BRIEF
Repeat exactly what appears from the opening line of the listing to the line with "Square cells in", inclusive.

RECORD SET

- - -

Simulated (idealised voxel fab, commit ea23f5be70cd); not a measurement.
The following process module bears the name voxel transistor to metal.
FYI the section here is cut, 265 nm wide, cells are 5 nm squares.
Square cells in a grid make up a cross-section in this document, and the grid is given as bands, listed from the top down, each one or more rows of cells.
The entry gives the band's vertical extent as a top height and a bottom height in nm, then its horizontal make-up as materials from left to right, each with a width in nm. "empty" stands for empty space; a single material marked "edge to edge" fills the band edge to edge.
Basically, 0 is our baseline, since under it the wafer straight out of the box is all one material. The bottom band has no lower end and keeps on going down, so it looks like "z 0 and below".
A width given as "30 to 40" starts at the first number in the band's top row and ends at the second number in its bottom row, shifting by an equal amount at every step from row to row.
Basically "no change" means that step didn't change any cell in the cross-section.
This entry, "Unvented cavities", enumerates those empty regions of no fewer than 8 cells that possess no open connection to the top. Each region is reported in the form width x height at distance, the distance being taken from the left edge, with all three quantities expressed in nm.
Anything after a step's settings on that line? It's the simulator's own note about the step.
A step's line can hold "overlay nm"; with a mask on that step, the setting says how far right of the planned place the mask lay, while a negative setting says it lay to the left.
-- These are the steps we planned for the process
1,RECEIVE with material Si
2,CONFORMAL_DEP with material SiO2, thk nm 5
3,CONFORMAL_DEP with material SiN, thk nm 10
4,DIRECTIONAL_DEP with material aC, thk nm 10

- - -

ANSWER SPACE
Simulated (idealised voxel fab, commit ea23f5be70cd); not a measurement.
The following process module bears the name voxel transistor to metal.
FYI the section here is cut, 265 nm wide, cells are 5 nm squares.
Square cells in a grid make up a cross-section in this document, and the grid is given as bands, listed from the top down, each one or more rows of cells.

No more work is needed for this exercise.